__Work instruction__
Copy out the data line by line exactly, from its start to the line bearing "note on all", inclusive.

*** The data ***
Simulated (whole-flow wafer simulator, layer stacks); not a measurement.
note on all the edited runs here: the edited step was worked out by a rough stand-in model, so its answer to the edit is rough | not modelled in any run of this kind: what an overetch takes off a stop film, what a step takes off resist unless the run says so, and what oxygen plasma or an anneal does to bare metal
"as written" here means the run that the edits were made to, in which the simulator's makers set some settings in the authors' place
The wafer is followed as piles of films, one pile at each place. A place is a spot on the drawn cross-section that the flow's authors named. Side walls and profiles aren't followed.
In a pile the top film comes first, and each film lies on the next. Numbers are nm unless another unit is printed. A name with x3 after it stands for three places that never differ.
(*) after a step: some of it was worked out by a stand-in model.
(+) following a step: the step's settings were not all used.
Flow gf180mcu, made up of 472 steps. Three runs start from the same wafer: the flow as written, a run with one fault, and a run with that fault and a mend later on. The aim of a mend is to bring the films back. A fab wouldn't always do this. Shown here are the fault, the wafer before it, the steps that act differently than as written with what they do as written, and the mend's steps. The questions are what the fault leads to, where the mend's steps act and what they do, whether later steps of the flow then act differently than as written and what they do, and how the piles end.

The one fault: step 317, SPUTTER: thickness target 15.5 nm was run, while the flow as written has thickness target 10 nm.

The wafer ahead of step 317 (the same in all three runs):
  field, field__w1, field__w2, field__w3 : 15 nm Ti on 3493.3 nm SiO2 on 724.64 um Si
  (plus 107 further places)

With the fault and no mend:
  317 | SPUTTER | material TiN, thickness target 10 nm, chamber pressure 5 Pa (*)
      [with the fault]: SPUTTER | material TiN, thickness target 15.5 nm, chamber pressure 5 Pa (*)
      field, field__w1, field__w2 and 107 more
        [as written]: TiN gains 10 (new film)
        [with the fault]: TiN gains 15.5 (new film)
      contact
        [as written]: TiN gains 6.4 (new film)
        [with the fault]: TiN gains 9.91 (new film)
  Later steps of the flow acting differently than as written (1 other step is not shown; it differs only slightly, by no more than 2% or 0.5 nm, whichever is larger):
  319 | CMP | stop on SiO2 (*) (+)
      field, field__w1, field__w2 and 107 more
***

__Answer space__
Simulated (whole-flow wafer simulator, layer stacks); not a measurement.
note on all the edited runs here: the edited step was worked out by a rough stand-in model, so its answer to the edit is rough | not modelled in any run of this kind: what an overetch takes off a stop film, what a step takes off resist unless the run says so, and what oxygen plasma or an anneal does to bare metal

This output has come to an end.